########################################

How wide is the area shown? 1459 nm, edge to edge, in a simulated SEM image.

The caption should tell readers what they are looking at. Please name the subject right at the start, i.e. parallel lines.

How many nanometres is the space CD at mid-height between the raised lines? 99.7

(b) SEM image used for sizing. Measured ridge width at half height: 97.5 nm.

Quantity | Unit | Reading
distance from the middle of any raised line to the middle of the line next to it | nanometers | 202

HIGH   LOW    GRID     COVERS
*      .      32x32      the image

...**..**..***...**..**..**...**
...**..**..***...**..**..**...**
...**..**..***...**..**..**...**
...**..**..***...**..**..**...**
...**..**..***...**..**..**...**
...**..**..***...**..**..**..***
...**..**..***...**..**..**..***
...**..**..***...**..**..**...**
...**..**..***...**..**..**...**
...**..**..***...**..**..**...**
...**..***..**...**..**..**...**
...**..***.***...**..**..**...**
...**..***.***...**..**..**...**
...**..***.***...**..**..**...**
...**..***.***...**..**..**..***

########################################

> _BRIEF_
For this exercise, transcribe all the records exactly.

> _WRITTEN RESPONSE_
How wide is the area shown? 1459 nm, edge to edge, in a simulated SEM image.

The caption should tell readers what they are looking at. Please name the subject right at the start, i.e. parallel lines.

How many nanometres is the space CD at mid-height between the raised lines? 99.7

(b) SEM image used for sizing. Measured ridge width at half height: 97.5 nm.

Quantity | Unit | Reading
distance from the middle of any raised line to the middle of the line next to it | nanometers | 202

HIGH   LOW    GRID     COVERS
*      .      32x32      the image

...**..**..***...**..**..**...**
...**..**..***...**..**..**...**
...**..**..***...**..**..**...**
...**..**..***...**..**..**...**
...**..**..***...**..**..**...**
...**..**..***...**..**..**..***
...**..**..***...**..**..**..***
...**..**..***...**..**..**...**
...**..**..***...**..**..**...**
...**..**..***...**..**..**...**
...**..***..**...**..**..**...**
...**..***.***...**..**..**...**
...**..***.***...**..**..**...**
...**..***.***...**..**..**...**
...**..***.***...**..**..**..***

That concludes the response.